• RECORD SET:
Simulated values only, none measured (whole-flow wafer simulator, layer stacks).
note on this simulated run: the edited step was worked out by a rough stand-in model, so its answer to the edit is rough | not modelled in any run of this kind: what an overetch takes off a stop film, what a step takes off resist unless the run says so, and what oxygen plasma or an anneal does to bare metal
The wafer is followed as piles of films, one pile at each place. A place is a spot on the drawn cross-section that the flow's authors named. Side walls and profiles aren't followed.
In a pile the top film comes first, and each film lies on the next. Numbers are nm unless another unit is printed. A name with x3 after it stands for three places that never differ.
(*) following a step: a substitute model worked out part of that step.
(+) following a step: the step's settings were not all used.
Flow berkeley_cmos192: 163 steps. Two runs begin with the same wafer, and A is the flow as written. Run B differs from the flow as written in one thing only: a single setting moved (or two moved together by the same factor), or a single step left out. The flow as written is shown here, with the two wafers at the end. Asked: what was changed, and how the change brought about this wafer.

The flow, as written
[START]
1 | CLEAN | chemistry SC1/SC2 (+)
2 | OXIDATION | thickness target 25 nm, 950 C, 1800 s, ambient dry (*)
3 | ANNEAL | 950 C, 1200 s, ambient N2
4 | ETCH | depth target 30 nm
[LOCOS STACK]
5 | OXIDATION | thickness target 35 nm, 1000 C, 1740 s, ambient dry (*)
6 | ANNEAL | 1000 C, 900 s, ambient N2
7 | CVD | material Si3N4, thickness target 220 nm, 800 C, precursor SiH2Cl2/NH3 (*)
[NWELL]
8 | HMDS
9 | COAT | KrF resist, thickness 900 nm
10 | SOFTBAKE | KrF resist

• REQUIRED ACTION: Lines to set down from above: the line with "note on this", the line with "(+) following a", and every line between, each exactly as written.

• EXERCISE ANSWER:
note on this simulated run: the edited step was worked out by a rough stand-in model, so its answer to the edit is rough | not modelled in any run of this kind: what an overetch takes off a stop film, what a step takes off resist unless the run says so, and what oxygen plasma or an anneal does to bare metal
The wafer is followed as piles of films, one pile at each place. A place is a spot on the drawn cross-section that the flow's authors named. Side walls and profiles aren't followed.
In a pile the top film comes first, and each film lies on the next. Numbers are nm unless another unit is printed. A name with x3 after it stands for three places that never differ.
(*) following a step: a substitute model worked out part of that step.
(+) following a step: the step's settings were not all used.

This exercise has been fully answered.